• _Work request_
Everything from the first line of the material below through the line containing "When a step" must be retyped exactly, and nothing past it.

• _Data extract_
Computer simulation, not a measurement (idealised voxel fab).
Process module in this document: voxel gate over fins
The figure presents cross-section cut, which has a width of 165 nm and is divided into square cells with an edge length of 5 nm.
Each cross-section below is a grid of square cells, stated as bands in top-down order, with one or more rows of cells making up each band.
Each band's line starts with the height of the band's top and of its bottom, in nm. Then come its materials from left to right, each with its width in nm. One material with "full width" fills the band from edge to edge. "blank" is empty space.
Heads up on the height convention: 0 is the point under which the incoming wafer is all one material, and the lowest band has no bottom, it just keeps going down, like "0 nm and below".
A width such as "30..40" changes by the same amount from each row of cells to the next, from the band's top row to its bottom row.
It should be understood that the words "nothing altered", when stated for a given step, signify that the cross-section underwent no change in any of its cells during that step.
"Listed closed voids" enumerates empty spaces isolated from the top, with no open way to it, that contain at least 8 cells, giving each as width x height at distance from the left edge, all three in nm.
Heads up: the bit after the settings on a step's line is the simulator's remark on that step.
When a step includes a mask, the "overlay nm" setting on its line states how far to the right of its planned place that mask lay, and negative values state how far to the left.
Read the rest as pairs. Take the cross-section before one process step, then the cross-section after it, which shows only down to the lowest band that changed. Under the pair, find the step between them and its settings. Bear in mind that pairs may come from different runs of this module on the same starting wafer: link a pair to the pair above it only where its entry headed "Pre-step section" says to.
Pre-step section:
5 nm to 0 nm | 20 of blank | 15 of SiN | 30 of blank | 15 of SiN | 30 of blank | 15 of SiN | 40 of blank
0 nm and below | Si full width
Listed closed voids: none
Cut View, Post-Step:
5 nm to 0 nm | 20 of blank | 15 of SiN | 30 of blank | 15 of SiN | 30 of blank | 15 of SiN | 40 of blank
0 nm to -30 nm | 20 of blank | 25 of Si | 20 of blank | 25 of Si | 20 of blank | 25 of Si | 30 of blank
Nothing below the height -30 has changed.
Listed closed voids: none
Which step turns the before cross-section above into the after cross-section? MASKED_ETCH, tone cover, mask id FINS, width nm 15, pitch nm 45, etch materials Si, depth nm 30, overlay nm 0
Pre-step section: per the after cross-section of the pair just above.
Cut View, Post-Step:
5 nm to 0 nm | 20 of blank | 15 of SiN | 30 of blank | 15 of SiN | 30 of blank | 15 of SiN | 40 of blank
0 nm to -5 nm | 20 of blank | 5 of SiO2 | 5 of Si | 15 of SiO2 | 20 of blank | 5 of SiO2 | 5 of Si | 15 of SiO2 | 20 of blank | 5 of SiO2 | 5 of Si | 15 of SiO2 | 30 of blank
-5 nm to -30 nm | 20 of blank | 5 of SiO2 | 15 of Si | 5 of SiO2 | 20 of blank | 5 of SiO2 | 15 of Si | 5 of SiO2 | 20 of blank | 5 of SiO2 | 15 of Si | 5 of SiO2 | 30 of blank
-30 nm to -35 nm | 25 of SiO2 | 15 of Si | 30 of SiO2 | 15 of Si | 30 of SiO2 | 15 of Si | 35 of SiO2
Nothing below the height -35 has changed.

• _Answer space_
Computer simulation, not a measurement (idealised voxel fab).
Process module in this document: voxel gate over fins
The figure presents cross-section cut, which has a width of 165 nm and is divided into square cells with an edge length of 5 nm.
Each cross-section below is a grid of square cells, stated as bands in top-down order, with one or more rows of cells making up each band.
Each band's line starts with the height of the band's top and of its bottom, in nm. Then come its materials from left to right, each with its width in nm. One material with "full width" fills the band from edge to edge. "blank" is empty space.
Heads up on the height convention: 0 is the point under which the incoming wafer is all one material, and the lowest band has no bottom, it just keeps going down, like "0 nm and below".
A width such as "30..40" changes by the same amount from each row of cells to the next, from the band's top row to its bottom row.
It should be understood that the words "nothing altered", when stated for a given step, signify that the cross-section underwent no change in any of its cells during that step.
"Listed closed voids" enumerates empty spaces isolated from the top, with no open way to it, that contain at least 8 cells, giving each as width x height at distance from the left edge, all three in nm.
Heads up: the bit after the settings on a step's line is the simulator's remark on that step.
When a step includes a mask, the "overlay nm" setting on its line states how far to the right of its planned place that mask lay, and negative values state how far to the left.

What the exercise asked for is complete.